[Start of Attachment]

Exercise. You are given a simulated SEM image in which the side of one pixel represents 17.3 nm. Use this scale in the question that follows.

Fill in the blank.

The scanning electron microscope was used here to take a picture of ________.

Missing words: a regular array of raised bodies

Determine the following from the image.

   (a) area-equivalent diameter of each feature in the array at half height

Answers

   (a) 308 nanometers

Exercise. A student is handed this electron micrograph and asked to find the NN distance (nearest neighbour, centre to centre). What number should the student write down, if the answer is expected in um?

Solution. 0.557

[End of Attachment]

** EXERCISE **
Repeat the records above line by line, from the first line through the line that contains "Exercise. A student".

** EXERCISE RESULT **
Exercise. You are given a simulated SEM image in which the side of one pixel represents 17.3 nm. Use this scale in the question that follows.

Fill in the blank.

The scanning electron microscope was used here to take a picture of ________.

Missing words: a regular array of raised bodies

Determine the following from the image.

   (a) area-equivalent diameter of each feature in the array at half height

Answers

   (a) 308 nanometers

Exercise. A student is handed this electron micrograph and asked to find the NN distance (nearest neighbour, centre to centre). What number should the student write down, if the answer is expected in um?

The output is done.